Extracted entries:
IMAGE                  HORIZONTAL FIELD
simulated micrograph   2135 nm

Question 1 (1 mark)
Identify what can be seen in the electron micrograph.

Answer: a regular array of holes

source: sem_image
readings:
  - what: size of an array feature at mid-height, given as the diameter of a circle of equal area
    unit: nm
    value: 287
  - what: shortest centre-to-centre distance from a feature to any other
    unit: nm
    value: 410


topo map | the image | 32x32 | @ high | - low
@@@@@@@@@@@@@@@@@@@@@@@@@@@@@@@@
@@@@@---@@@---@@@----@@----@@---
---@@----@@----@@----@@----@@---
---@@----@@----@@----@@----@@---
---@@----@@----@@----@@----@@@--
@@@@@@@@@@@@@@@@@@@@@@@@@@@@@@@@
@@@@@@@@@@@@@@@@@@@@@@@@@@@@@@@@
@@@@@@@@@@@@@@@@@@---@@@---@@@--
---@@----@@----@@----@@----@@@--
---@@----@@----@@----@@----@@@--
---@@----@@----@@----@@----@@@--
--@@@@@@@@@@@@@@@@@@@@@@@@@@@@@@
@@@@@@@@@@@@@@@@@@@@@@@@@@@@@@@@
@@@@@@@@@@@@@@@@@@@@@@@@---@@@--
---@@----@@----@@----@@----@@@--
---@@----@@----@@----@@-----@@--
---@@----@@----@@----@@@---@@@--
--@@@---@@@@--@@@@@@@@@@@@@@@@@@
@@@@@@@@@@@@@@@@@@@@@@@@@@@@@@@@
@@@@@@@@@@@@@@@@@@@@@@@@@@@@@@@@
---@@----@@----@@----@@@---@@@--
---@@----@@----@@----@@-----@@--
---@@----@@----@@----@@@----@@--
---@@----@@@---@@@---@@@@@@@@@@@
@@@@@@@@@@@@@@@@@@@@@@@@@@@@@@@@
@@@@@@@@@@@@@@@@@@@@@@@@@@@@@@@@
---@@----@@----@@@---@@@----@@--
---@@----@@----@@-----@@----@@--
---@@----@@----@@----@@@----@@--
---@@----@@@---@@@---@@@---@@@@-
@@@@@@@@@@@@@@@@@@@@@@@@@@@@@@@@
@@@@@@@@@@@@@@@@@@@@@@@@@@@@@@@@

Work order: Word for word, reproduce the listing from its first line through the line that has "- what: size" in it, and go no further.

Solution:
IMAGE                  HORIZONTAL FIELD
simulated micrograph   2135 nm

Question 1 (1 mark)
Identify what can be seen in the electron micrograph.

Answer: a regular array of holes

source: sem_image
readings:
  - what: size of an array feature at mid-height, given as the diameter of a circle of equal area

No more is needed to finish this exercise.